= Action item =
Retype verbatim the lines of the listing, from the very first through the line with "start-h: hours from".

= Supplied information =
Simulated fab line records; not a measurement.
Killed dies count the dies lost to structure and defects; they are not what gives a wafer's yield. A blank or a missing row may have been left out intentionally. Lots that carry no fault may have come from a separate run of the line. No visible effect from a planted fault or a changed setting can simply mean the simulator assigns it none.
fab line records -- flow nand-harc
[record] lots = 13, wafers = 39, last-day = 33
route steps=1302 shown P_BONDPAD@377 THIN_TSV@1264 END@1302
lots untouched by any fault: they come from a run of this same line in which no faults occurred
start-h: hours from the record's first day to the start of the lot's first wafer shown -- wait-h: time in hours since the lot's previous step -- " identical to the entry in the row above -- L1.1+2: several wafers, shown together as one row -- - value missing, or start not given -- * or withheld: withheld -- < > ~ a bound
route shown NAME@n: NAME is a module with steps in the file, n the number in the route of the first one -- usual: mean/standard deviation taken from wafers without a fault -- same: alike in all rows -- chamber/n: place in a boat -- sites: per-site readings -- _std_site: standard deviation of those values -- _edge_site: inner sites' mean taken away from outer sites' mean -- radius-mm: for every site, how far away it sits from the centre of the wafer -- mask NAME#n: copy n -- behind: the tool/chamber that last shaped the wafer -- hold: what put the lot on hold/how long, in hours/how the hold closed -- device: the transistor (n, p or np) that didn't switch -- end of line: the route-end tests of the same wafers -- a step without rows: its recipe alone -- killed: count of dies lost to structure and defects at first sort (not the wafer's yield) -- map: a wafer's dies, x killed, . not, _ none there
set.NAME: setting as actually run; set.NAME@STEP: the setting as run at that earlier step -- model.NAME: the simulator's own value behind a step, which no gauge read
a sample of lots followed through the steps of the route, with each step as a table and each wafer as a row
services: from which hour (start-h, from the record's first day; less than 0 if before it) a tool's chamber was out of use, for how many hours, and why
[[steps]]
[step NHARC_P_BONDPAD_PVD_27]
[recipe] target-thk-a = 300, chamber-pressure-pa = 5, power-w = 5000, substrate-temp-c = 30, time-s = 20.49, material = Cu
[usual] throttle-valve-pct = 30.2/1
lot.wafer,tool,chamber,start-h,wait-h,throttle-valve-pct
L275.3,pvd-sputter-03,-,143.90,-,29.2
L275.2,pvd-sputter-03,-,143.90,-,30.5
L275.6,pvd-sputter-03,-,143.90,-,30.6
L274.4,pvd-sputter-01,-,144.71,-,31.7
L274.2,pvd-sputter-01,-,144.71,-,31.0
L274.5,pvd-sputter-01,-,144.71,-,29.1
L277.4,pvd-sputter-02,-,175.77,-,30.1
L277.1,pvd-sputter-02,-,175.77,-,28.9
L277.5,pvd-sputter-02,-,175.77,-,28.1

= Your solution =
Simulated fab line records; not a measurement.
Killed dies count the dies lost to structure and defects; they are not what gives a wafer's yield. A blank or a missing row may have been left out intentionally. Lots that carry no fault may have come from a separate run of the line. No visible effect from a planted fault or a changed setting can simply mean the simulator assigns it none.
fab line records -- flow nand-harc
[record] lots = 13, wafers = 39, last-day = 33
route steps=1302 shown P_BONDPAD@377 THIN_TSV@1264 END@1302
lots untouched by any fault: they come from a run of this same line in which no faults occurred
start-h: hours from the record's first day to the start of the lot's first wafer shown -- wait-h: time in hours since the lot's previous step -- " identical to the entry in the row above -- L1.1+2: several wafers, shown together as one row -- - value missing, or start not given -- * or withheld: withheld -- < > ~ a bound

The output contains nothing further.